Assigned task:
Transcribe the lines from the start of the data below through the line with "74 ETCH: chemistry", word for word and nothing more.

Data:
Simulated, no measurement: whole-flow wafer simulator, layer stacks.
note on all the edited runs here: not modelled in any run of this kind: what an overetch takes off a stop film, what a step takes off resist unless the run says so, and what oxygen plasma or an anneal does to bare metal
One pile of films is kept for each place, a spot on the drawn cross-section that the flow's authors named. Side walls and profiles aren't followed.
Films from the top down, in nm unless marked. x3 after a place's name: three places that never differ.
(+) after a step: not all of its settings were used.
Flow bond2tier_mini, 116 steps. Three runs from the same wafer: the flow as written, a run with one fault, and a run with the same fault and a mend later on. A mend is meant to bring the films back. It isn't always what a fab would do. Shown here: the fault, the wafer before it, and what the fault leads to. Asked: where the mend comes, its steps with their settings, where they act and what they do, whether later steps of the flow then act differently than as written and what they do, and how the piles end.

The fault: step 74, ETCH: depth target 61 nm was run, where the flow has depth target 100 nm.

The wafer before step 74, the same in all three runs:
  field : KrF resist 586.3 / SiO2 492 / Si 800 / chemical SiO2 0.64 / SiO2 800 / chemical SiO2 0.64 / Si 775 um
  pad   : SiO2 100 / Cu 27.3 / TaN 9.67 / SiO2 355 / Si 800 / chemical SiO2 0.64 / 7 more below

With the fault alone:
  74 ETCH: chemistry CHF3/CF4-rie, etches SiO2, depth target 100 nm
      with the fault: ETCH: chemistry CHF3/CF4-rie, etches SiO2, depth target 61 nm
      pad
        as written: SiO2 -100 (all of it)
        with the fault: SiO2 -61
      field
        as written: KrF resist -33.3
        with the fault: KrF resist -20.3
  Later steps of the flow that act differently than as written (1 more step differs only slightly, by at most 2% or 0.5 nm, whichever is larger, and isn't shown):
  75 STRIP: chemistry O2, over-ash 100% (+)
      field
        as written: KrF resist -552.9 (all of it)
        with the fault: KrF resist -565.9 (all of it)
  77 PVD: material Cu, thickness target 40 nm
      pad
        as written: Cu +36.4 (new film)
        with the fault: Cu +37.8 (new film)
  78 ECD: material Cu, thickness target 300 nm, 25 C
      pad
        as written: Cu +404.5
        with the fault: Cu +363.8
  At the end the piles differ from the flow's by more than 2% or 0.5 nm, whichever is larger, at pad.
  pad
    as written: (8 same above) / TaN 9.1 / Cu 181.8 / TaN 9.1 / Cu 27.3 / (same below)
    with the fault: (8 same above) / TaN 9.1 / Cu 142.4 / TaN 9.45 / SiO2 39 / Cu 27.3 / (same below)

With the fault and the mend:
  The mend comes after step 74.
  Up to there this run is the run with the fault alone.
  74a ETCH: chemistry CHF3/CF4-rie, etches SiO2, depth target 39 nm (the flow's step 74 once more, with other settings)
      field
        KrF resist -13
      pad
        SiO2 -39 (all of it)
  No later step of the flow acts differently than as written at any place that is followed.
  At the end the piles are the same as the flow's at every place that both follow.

Written solution:
Simulated, no measurement: whole-flow wafer simulator, layer stacks.
note on all the edited runs here: not modelled in any run of this kind: what an overetch takes off a stop film, what a step takes off resist unless the run says so, and what oxygen plasma or an anneal does to bare metal
One pile of films is kept for each place, a spot on the drawn cross-section that the flow's authors named. Side walls and profiles aren't followed.
Films from the top down, in nm unless marked. x3 after a place's name: three places that never differ.
(+) after a step: not all of its settings were used.
Flow bond2tier_mini, 116 steps. Three runs from the same wafer: the flow as written, a run with one fault, and a run with the same fault and a mend later on. A mend is meant to bring the films back. It isn't always what a fab would do. Shown here: the fault, the wafer before it, and what the fault leads to. Asked: where the mend comes, its steps with their settings, where they act and what they do, whether later steps of the flow then act differently than as written and what they do, and how the piles end.

The fault: step 74, ETCH: depth target 61 nm was run, where the flow has depth target 100 nm.

The wafer before step 74, the same in all three runs:
  field : KrF resist 586.3 / SiO2 492 / Si 800 / chemical SiO2 0.64 / SiO2 800 / chemical SiO2 0.64 / Si 775 um
  pad   : SiO2 100 / Cu 27.3 / TaN 9.67 / SiO2 355 / Si 800 / chemical SiO2 0.64 / 7 more below

With the fault alone:
  74 ETCH: chemistry CHF3/CF4-rie, etches SiO2, depth target 100 nm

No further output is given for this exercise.